• • • • •
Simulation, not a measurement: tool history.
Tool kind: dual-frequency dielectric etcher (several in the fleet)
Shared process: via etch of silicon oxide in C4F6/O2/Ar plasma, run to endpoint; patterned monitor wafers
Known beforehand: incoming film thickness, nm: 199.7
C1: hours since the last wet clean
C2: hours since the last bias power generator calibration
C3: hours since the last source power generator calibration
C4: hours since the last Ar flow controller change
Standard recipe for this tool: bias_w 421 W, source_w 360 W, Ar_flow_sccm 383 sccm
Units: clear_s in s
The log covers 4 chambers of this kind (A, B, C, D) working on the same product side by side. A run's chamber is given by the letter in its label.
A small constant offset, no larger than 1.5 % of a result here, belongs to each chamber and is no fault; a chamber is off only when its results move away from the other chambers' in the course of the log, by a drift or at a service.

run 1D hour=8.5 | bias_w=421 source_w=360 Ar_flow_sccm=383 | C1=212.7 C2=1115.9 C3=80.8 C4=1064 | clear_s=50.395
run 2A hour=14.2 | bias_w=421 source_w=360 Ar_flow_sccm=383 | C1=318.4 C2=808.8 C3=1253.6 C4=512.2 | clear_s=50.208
• • • • •

Output the whole listing again, keeping every line identical.

Simulation, not a measurement: tool history.
Tool kind: dual-frequency dielectric etcher (several in the fleet)
Shared process: via etch of silicon oxide in C4F6/O2/Ar plasma, run to endpoint; patterned monitor wafers
Known beforehand: incoming film thickness, nm: 199.7
C1: hours since the last wet clean
C2: hours since the last bias power generator calibration
C3: hours since the last source power generator calibration
C4: hours since the last Ar flow controller change
Standard recipe for this tool: bias_w 421 W, source_w 360 W, Ar_flow_sccm 383 sccm
Units: clear_s in s
The log covers 4 chambers of this kind (A, B, C, D) working on the same product side by side. A run's chamber is given by the letter in its label.
A small constant offset, no larger than 1.5 % of a result here, belongs to each chamber and is no fault; a chamber is off only when its results move away from the other chambers' in the course of the log, by a drift or at a service.

run 1D hour=8.5 | bias_w=421 source_w=360 Ar_flow_sccm=383 | C1=212.7 C2=1115.9 C3=80.8 C4=1064 | clear_s=50.395
run 2A hour=14.2 | bias_w=421 source_w=360 Ar_flow_sccm=383 | C1=318.4 C2=808.8 C3=1253.6 C4=512.2 | clear_s=50.208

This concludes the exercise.